→ Task item
Every record shown below should be duplicated exactly.

→ Extracted material
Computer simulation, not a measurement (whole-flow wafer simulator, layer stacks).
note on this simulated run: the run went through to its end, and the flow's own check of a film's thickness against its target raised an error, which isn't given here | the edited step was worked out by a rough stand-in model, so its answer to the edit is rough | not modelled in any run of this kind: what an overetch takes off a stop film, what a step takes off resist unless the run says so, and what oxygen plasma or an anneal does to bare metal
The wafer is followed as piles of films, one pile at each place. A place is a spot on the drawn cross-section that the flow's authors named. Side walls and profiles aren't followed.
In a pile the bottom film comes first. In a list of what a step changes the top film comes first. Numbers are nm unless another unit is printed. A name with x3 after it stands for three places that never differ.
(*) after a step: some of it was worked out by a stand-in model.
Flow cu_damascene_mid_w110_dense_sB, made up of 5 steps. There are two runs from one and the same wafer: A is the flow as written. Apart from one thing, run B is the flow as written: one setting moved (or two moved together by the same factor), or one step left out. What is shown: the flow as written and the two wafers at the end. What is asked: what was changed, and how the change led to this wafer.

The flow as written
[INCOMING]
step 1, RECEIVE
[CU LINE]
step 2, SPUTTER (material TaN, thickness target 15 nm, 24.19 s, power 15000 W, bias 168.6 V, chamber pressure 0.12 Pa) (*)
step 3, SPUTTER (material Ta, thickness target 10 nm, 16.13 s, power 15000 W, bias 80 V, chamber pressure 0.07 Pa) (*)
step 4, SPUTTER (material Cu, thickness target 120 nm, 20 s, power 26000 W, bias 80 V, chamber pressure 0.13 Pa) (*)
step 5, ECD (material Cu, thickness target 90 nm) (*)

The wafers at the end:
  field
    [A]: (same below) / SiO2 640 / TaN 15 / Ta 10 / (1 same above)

→ Written answer
Computer simulation, not a measurement (whole-flow wafer simulator, layer stacks).
note on this simulated run: the run went through to its end, and the flow's own check of a film's thickness against its target raised an error, which isn't given here | the edited step was worked out by a rough stand-in model, so its answer to the edit is rough | not modelled in any run of this kind: what an overetch takes off a stop film, what a step takes off resist unless the run says so, and what oxygen plasma or an anneal does to bare metal
The wafer is followed as piles of films, one pile at each place. A place is a spot on the drawn cross-section that the flow's authors named. Side walls and profiles aren't followed.
In a pile the bottom film comes first. In a list of what a step changes the top film comes first. Numbers are nm unless another unit is printed. A name with x3 after it stands for three places that never differ.
(*) after a step: some of it was worked out by a stand-in model.
Flow cu_damascene_mid_w110_dense_sB, made up of 5 steps. There are two runs from one and the same wafer: A is the flow as written. Apart from one thing, run B is the flow as written: one setting moved (or two moved together by the same factor), or one step left out. What is shown: the flow as written and the two wafers at the end. What is asked: what was changed, and how the change led to this wafer.

The flow as written
[INCOMING]
step 1, RECEIVE
[CU LINE]
step 2, SPUTTER (material TaN, thickness target 15 nm, 24.19 s, power 15000 W, bias 168.6 V, chamber pressure 0.12 Pa) (*)
step 3, SPUTTER (material Ta, thickness target 10 nm, 16.13 s, power 15000 W, bias 80 V, chamber pressure 0.07 Pa) (*)
step 4, SPUTTER (material Cu, thickness target 120 nm, 20 s, power 26000 W, bias 80 V, chamber pressure 0.13 Pa) (*)
step 5, ECD (material Cu, thickness target 90 nm) (*)

The wafers at the end:
  field
    [A]: (same below) / SiO2 640 / TaN 15 / Ta 10 / (1 same above)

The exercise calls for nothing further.